▶ Exercise
Please return, with no alterations, the lines below from the very first through the one that contains "Examiner: Look at".

▶ Recorded data
- - - -
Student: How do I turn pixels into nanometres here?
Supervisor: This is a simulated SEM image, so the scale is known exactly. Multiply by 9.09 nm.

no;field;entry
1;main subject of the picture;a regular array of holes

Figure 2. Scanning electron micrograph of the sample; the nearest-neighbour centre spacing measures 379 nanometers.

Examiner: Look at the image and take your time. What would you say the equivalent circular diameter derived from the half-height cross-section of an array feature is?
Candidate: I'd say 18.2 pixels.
- - - -

▶ Problem solution
Student: How do I turn pixels into nanometres here?
Supervisor: This is a simulated SEM image, so the scale is known exactly. Multiply by 9.09 nm.

no;field;entry
1;main subject of the picture;a regular array of holes

Figure 2. Scanning electron micrograph of the sample; the nearest-neighbour centre spacing measures 379 nanometers.

Examiner: Look at the image and take your time. What would you say the equivalent circular diameter derived from the half-height cross-section of an array feature is?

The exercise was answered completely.